Record excerpts =>
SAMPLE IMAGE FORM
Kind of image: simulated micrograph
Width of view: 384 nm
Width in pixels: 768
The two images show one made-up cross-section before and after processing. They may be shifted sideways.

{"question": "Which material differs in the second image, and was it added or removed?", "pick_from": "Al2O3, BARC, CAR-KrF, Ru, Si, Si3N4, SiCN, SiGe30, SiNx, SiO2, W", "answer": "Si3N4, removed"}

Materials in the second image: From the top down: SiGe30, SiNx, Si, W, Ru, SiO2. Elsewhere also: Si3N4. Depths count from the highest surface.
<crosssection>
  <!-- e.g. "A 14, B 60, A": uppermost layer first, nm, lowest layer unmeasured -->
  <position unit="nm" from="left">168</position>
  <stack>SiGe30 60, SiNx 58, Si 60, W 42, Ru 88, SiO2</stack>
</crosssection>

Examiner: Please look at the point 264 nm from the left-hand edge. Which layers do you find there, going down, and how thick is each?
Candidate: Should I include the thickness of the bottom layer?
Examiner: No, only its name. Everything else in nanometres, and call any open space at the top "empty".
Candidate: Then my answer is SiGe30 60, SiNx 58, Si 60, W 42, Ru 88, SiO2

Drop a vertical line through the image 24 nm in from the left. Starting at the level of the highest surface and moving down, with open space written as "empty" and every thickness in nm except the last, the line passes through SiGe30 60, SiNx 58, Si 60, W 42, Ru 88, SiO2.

Work request => Copy out only the lines above from the one with "Kind of image: simulated micrograph" to the one with "The two images", inclusive, exactly as they stand.

Solution =>
Kind of image: simulated micrograph
Width of view: 384 nm
Width in pixels: 768
The two images show one made-up cross-section before and after processing. They may be shifted sideways.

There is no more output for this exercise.